** Extracted entries **
+++++
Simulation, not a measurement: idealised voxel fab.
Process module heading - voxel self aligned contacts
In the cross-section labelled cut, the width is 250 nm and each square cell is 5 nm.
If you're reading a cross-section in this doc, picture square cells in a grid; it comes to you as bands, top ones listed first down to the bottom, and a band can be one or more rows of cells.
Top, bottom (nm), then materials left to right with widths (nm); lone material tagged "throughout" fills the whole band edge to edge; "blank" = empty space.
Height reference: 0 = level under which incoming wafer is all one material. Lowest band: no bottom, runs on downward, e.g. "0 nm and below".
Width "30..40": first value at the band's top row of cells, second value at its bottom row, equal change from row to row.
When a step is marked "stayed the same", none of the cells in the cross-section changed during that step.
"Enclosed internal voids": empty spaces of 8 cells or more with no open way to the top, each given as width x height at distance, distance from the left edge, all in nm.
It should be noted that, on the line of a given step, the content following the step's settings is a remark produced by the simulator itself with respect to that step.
+++++

** Assigned task **
After reading the material above, repeat all of it exactly.

** Your response **
Simulation, not a measurement: idealised voxel fab.
Process module heading - voxel self aligned contacts
In the cross-section labelled cut, the width is 250 nm and each square cell is 5 nm.
If you're reading a cross-section in this doc, picture square cells in a grid; it comes to you as bands, top ones listed first down to the bottom, and a band can be one or more rows of cells.
Top, bottom (nm), then materials left to right with widths (nm); lone material tagged "throughout" fills the whole band edge to edge; "blank" = empty space.
Height reference: 0 = level under which incoming wafer is all one material. Lowest band: no bottom, runs on downward, e.g. "0 nm and below".
Width "30..40": first value at the band's top row of cells, second value at its bottom row, equal change from row to row.
When a step is marked "stayed the same", none of the cells in the cross-section changed during that step.
"Enclosed internal voids": empty spaces of 8 cells or more with no open way to the top, each given as width x height at distance, distance from the left edge, all in nm.
It should be noted that, on the line of a given step, the content following the step's settings is a remark produced by the simulator itself with respect to that step.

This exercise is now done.